◆ **Requirement**
Start at the line with "S1: stamp and" in the records below, stop at the line with "run 1 hour=0", and return every line in that span exactly, the two end lines included.

◆ **Supplied records**
BEGIN
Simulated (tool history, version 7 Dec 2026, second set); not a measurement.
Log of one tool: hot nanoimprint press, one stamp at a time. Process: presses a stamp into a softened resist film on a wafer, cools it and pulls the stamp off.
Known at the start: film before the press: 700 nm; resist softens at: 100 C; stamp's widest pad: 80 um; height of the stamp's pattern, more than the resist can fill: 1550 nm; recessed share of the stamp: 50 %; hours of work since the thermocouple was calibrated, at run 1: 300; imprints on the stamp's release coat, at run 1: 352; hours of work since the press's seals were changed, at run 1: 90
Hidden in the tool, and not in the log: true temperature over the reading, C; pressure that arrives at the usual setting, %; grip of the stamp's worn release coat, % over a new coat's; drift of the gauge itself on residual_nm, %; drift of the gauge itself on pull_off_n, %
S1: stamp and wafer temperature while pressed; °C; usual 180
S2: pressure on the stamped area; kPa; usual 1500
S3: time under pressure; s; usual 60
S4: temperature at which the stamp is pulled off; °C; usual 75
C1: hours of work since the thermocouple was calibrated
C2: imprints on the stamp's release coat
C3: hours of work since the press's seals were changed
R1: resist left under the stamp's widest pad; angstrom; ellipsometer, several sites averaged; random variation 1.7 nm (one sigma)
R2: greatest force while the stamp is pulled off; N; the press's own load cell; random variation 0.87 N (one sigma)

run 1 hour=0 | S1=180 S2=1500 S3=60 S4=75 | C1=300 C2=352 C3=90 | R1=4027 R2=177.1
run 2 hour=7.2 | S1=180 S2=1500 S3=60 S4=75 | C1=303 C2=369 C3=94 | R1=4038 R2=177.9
END

◆ **Written reply**
S1: stamp and wafer temperature while pressed; °C; usual 180
S2: pressure on the stamped area; kPa; usual 1500
S3: time under pressure; s; usual 60
S4: temperature at which the stamp is pulled off; °C; usual 75
C1: hours of work since the thermocouple was calibrated
C2: imprints on the stamp's release coat
C3: hours of work since the press's seals were changed
R1: resist left under the stamp's widest pad; angstrom; ellipsometer, several sites averaged; random variation 1.7 nm (one sigma)
R2: greatest force while the stamp is pulled off; N; the press's own load cell; random variation 0.87 N (one sigma)

run 1 hour=0 | S1=180 S2=1500 S3=60 S4=75 | C1=300 C2=352 C3=90 | R1=4027 R2=177.1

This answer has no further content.